━━━━

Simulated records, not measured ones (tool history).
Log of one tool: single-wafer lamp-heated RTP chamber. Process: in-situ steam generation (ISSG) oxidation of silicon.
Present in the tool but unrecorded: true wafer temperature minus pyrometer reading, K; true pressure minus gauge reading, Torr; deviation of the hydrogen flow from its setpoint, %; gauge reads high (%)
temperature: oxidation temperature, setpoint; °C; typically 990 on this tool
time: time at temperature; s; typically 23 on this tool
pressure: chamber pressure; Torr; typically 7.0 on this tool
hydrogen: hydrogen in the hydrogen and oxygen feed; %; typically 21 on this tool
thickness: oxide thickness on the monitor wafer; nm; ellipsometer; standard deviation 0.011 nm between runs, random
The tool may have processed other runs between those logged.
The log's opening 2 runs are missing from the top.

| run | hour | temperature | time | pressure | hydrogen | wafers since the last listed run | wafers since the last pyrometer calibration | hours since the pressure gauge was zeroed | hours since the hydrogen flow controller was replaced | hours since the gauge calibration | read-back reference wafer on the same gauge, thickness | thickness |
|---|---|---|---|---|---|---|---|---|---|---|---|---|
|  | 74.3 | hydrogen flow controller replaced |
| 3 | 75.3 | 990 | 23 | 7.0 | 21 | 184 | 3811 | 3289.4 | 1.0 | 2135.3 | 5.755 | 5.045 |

━━━━

Return each line exactly, beginning at the start of the material above and ending at the line that includes "controller replaced |", with both of those kept.

Simulated records, not measured ones (tool history).
Log of one tool: single-wafer lamp-heated RTP chamber. Process: in-situ steam generation (ISSG) oxidation of silicon.
Present in the tool but unrecorded: true wafer temperature minus pyrometer reading, K; true pressure minus gauge reading, Torr; deviation of the hydrogen flow from its setpoint, %; gauge reads high (%)
temperature: oxidation temperature, setpoint; °C; typically 990 on this tool
time: time at temperature; s; typically 23 on this tool
pressure: chamber pressure; Torr; typically 7.0 on this tool
hydrogen: hydrogen in the hydrogen and oxygen feed; %; typically 21 on this tool
thickness: oxide thickness on the monitor wafer; nm; ellipsometer; standard deviation 0.011 nm between runs, random
The tool may have processed other runs between those logged.
The log's opening 2 runs are missing from the top.

| run | hour | temperature | time | pressure | hydrogen | wafers since the last listed run | wafers since the last pyrometer calibration | hours since the pressure gauge was zeroed | hours since the hydrogen flow controller was replaced | hours since the gauge calibration | read-back reference wafer on the same gauge, thickness | thickness |
|---|---|---|---|---|---|---|---|---|---|---|---|---|
|  | 74.3 | hydrogen flow controller replaced |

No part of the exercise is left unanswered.